------------------------------------------------------------------------
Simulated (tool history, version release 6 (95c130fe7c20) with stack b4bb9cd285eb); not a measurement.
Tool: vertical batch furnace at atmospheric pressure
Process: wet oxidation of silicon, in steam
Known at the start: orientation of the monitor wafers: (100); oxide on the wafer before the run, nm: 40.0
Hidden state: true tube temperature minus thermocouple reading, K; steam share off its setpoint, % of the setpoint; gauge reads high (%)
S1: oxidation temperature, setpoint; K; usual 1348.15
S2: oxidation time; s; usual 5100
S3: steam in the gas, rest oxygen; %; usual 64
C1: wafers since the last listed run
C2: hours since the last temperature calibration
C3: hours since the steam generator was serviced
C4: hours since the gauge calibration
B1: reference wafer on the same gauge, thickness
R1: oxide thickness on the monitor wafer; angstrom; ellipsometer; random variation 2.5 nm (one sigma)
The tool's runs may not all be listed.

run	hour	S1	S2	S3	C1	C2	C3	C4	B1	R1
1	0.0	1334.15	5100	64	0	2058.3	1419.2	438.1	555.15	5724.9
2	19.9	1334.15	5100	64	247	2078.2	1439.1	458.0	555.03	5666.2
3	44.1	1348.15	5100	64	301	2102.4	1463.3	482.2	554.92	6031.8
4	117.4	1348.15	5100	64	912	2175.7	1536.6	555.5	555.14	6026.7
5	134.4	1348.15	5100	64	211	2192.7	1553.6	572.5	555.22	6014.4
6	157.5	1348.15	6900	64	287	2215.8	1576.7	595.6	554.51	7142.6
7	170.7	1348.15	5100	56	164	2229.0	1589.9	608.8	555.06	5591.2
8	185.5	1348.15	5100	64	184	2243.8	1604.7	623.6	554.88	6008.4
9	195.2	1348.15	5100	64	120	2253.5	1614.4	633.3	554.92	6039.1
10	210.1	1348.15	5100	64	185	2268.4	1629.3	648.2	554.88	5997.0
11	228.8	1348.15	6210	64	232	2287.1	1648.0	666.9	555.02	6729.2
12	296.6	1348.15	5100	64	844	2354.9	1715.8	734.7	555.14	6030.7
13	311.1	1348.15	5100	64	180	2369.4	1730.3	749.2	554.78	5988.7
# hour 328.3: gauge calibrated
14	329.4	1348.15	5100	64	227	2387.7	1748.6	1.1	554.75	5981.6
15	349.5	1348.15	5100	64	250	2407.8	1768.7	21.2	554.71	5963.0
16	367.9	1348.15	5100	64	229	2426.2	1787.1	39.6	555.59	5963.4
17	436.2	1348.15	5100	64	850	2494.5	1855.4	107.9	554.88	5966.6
------------------------------------------------------------------------

*WORK REQUEST*
Restate verbatim all lines from the start of the data through the line containing "Known at the", with both ends kept.

*EXERCISE RESPONSE*
Simulated (tool history, version release 6 (95c130fe7c20) with stack b4bb9cd285eb); not a measurement.
Tool: vertical batch furnace at atmospheric pressure
Process: wet oxidation of silicon, in steam
Known at the start: orientation of the monitor wafers: (100); oxide on the wafer before the run, nm: 40.0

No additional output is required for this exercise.